Assignment: Restate each entry shown beneath this instruction, keeping its wording intact.

>>>>>

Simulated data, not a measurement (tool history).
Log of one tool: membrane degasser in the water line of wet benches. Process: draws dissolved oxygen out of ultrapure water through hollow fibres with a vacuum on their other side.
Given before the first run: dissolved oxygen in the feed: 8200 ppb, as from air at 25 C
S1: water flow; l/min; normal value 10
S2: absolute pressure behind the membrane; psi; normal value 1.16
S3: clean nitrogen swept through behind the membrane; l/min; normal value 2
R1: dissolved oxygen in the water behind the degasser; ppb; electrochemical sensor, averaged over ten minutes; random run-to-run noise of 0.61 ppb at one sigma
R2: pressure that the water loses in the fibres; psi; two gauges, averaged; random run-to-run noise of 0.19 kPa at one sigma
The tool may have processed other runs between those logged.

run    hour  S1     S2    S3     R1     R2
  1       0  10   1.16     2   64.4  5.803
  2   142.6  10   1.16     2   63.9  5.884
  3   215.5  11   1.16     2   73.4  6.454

<<<<<

Answer area:
Simulated data, not a measurement (tool history).
Log of one tool: membrane degasser in the water line of wet benches. Process: draws dissolved oxygen out of ultrapure water through hollow fibres with a vacuum on their other side.
Given before the first run: dissolved oxygen in the feed: 8200 ppb, as from air at 25 C
S1: water flow; l/min; normal value 10
S2: absolute pressure behind the membrane; psi; normal value 1.16
S3: clean nitrogen swept through behind the membrane; l/min; normal value 2
R1: dissolved oxygen in the water behind the degasser; ppb; electrochemical sensor, averaged over ten minutes; random run-to-run noise of 0.61 ppb at one sigma
R2: pressure that the water loses in the fibres; psi; two gauges, averaged; random run-to-run noise of 0.19 kPa at one sigma
The tool may have processed other runs between those logged.

run    hour  S1     S2    S3     R1     R2
  1       0  10   1.16     2   64.4  5.803
  2   142.6  10   1.16     2   63.9  5.884
  3   215.5  11   1.16     2   73.4  6.454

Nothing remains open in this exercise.